** GIVEN ENTRIES follows **

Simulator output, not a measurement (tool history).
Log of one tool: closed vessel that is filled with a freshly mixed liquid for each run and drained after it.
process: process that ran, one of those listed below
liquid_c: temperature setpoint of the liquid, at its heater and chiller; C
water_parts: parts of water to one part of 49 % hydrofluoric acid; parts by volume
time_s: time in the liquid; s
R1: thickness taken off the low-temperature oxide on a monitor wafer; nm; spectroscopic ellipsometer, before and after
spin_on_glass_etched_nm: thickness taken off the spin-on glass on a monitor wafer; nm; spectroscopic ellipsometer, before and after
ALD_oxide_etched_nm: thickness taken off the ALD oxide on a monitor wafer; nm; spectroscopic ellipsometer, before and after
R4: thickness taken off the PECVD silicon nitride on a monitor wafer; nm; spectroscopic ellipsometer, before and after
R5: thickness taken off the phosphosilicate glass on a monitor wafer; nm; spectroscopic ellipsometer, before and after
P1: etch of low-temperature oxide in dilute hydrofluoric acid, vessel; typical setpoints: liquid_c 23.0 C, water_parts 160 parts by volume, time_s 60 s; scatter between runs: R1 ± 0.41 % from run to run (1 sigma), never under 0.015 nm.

** End of GIVEN ENTRIES **

● TASK ITEM
Your task is to set down only the lines that run from the opening of the listing to the line with "R5: thickness taken", both ends included, each unchanged.

● WRITTEN RESPONSE
Simulator output, not a measurement (tool history).
Log of one tool: closed vessel that is filled with a freshly mixed liquid for each run and drained after it.
process: process that ran, one of those listed below
liquid_c: temperature setpoint of the liquid, at its heater and chiller; C
water_parts: parts of water to one part of 49 % hydrofluoric acid; parts by volume
time_s: time in the liquid; s
R1: thickness taken off the low-temperature oxide on a monitor wafer; nm; spectroscopic ellipsometer, before and after
spin_on_glass_etched_nm: thickness taken off the spin-on glass on a monitor wafer; nm; spectroscopic ellipsometer, before and after
ALD_oxide_etched_nm: thickness taken off the ALD oxide on a monitor wafer; nm; spectroscopic ellipsometer, before and after
R4: thickness taken off the PECVD silicon nitride on a monitor wafer; nm; spectroscopic ellipsometer, before and after
R5: thickness taken off the phosphosilicate glass on a monitor wafer; nm; spectroscopic ellipsometer, before and after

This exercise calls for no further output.